In the records that follow, the lines from the one containing "6) DIRECTIONAL_ETCH |" to the one containing "13) FILL_DEP | material SiO2 | thk nm 15", inclusive, are to be given again exactly.

### PROVIDED MATERIAL
:::::
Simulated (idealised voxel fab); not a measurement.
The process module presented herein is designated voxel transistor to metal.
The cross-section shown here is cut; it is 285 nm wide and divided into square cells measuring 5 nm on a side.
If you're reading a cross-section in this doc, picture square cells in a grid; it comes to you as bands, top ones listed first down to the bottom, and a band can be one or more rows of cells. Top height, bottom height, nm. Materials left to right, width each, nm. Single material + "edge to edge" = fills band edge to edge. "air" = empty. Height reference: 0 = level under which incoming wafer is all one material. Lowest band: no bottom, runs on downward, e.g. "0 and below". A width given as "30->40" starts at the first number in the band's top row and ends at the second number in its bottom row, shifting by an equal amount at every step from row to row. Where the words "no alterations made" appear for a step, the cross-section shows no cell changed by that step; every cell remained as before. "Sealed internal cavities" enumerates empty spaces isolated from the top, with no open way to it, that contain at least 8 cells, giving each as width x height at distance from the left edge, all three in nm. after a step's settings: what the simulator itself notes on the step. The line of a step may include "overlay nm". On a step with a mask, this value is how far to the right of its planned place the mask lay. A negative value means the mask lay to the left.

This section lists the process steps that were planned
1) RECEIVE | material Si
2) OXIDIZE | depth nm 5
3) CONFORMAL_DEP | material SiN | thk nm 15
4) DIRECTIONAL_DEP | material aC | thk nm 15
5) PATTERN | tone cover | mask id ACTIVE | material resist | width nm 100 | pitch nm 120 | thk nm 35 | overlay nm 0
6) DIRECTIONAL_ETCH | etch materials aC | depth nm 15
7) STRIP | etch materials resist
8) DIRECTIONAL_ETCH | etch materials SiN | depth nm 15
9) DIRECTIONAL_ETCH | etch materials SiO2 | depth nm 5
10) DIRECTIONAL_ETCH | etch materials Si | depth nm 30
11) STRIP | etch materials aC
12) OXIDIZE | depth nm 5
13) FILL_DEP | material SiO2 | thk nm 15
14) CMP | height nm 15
:::::

### RESPONSE AREA
6) DIRECTIONAL_ETCH | etch materials aC | depth nm 15
7) STRIP | etch materials resist
8) DIRECTIONAL_ETCH | etch materials SiN | depth nm 15
9) DIRECTIONAL_ETCH | etch materials SiO2 | depth nm 5
10) DIRECTIONAL_ETCH | etch materials Si | depth nm 30
11) STRIP | etch materials aC
12) OXIDIZE | depth nm 5
13) FILL_DEP | material SiO2 | thk nm 15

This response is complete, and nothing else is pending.